▶ _BRIEF_:
Output the entries below exactly, from the first line to the line holding "7 EPI: material", both included.

START DATA PROVIDED

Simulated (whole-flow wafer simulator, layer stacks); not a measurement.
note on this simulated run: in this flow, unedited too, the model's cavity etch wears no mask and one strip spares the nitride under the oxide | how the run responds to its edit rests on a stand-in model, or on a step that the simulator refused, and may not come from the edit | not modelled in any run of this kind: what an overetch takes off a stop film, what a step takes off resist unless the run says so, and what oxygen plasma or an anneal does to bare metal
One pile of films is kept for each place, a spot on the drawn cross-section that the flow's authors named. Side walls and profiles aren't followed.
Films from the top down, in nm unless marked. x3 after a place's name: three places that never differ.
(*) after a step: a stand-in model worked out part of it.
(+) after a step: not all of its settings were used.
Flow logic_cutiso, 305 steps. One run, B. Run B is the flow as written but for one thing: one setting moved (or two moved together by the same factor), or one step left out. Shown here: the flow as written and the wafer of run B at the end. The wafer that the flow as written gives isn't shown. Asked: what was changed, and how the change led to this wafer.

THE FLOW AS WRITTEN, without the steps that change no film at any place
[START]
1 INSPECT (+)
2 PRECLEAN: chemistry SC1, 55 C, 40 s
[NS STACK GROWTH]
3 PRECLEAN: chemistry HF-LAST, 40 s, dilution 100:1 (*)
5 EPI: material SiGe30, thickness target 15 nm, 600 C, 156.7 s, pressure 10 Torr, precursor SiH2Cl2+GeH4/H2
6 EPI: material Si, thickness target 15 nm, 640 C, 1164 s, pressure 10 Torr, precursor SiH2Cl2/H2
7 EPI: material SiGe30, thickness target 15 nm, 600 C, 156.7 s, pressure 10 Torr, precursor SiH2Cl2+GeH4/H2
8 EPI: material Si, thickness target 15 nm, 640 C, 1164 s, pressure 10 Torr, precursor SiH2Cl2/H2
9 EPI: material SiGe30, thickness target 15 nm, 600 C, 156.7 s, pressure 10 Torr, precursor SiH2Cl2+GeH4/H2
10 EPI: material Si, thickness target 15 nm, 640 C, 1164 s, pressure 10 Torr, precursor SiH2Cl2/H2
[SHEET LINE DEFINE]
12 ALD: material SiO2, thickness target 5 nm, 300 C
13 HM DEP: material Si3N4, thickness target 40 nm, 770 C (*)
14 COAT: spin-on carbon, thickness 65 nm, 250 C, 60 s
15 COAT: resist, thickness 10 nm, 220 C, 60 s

END DATA PROVIDED

▶ _REPLY_:
Simulated (whole-flow wafer simulator, layer stacks); not a measurement.
note on this simulated run: in this flow, unedited too, the model's cavity etch wears no mask and one strip spares the nitride under the oxide | how the run responds to its edit rests on a stand-in model, or on a step that the simulator refused, and may not come from the edit | not modelled in any run of this kind: what an overetch takes off a stop film, what a step takes off resist unless the run says so, and what oxygen plasma or an anneal does to bare metal
One pile of films is kept for each place, a spot on the drawn cross-section that the flow's authors named. Side walls and profiles aren't followed.
Films from the top down, in nm unless marked. x3 after a place's name: three places that never differ.
(*) after a step: a stand-in model worked out part of it.
(+) after a step: not all of its settings were used.
Flow logic_cutiso, 305 steps. One run, B. Run B is the flow as written but for one thing: one setting moved (or two moved together by the same factor), or one step left out. Shown here: the flow as written and the wafer of run B at the end. The wafer that the flow as written gives isn't shown. Asked: what was changed, and how the change led to this wafer.

THE FLOW AS WRITTEN, without the steps that change no film at any place
[START]
1 INSPECT (+)
2 PRECLEAN: chemistry SC1, 55 C, 40 s
[NS STACK GROWTH]
3 PRECLEAN: chemistry HF-LAST, 40 s, dilution 100:1 (*)
5 EPI: material SiGe30, thickness target 15 nm, 600 C, 156.7 s, pressure 10 Torr, precursor SiH2Cl2+GeH4/H2
6 EPI: material Si, thickness target 15 nm, 640 C, 1164 s, pressure 10 Torr, precursor SiH2Cl2/H2
7 EPI: material SiGe30, thickness target 15 nm, 600 C, 156.7 s, pressure 10 Torr, precursor SiH2Cl2+GeH4/H2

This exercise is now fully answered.